▼
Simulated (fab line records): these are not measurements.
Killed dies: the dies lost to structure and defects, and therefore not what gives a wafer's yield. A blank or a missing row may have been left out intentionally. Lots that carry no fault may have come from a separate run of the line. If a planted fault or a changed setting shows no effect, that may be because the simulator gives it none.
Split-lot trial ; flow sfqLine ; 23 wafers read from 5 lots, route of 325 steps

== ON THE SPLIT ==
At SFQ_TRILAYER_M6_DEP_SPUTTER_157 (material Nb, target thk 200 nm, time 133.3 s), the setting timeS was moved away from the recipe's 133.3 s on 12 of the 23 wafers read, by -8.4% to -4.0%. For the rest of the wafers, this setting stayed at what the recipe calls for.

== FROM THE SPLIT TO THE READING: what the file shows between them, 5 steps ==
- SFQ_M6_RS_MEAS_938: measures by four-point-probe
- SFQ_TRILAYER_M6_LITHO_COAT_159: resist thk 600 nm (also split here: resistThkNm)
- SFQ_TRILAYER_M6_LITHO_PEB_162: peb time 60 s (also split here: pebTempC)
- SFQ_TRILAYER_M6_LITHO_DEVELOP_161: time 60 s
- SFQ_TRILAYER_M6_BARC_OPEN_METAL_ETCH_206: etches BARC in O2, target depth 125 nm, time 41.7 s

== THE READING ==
▲

**Task item**. From the records above, copy only the lines starting with the line that holds "- SFQ_TRILAYER_M6_LITHO_DEVELOP_161: time" and going on through the line that holds "- SFQ_TRILAYER_M6_BARC_OPEN_METAL_ETCH_206: etches", exactly as written.

**Exercise answer**.
- SFQ_TRILAYER_M6_LITHO_DEVELOP_161: time 60 s
- SFQ_TRILAYER_M6_BARC_OPEN_METAL_ETCH_206: etches BARC in O2, target depth 125 nm, time 41.7 s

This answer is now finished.